SOURCE MATERIAL:
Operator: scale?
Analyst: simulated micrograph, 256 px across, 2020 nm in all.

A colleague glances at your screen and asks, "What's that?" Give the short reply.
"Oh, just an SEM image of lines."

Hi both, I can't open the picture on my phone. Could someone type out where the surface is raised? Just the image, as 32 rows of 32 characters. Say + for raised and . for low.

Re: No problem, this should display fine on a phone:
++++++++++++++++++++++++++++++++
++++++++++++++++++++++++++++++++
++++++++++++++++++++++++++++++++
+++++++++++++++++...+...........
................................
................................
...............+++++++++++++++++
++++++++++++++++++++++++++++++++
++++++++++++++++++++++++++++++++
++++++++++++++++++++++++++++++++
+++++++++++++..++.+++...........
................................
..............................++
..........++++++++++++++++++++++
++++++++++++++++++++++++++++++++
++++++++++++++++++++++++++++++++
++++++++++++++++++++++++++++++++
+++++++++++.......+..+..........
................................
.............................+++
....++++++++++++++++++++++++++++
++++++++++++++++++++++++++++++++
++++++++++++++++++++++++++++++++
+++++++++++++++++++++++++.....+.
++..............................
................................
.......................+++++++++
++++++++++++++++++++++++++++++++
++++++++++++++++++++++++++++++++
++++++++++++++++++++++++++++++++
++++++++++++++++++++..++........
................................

ASSIGNMENT: Without changing a single word, reproduce the entries above.

SOLUTION:
Operator: scale?
Analyst: simulated micrograph, 256 px across, 2020 nm in all.

A colleague glances at your screen and asks, "What's that?" Give the short reply.
"Oh, just an SEM image of lines."

Hi both, I can't open the picture on my phone. Could someone type out where the surface is raised? Just the image, as 32 rows of 32 characters. Say + for raised and . for low.

Re: No problem, this should display fine on a phone:
++++++++++++++++++++++++++++++++
++++++++++++++++++++++++++++++++
++++++++++++++++++++++++++++++++
+++++++++++++++++...+...........
................................
................................
...............+++++++++++++++++
++++++++++++++++++++++++++++++++
++++++++++++++++++++++++++++++++
++++++++++++++++++++++++++++++++
+++++++++++++..++.+++...........
................................
..............................++
..........++++++++++++++++++++++
++++++++++++++++++++++++++++++++
++++++++++++++++++++++++++++++++
++++++++++++++++++++++++++++++++
+++++++++++.......+..+..........
................................
.............................+++
....++++++++++++++++++++++++++++
++++++++++++++++++++++++++++++++
++++++++++++++++++++++++++++++++
+++++++++++++++++++++++++.....+.
++..............................
................................
.......................+++++++++
++++++++++++++++++++++++++++++++
++++++++++++++++++++++++++++++++
++++++++++++++++++++++++++++++++
++++++++++++++++++++..++........
................................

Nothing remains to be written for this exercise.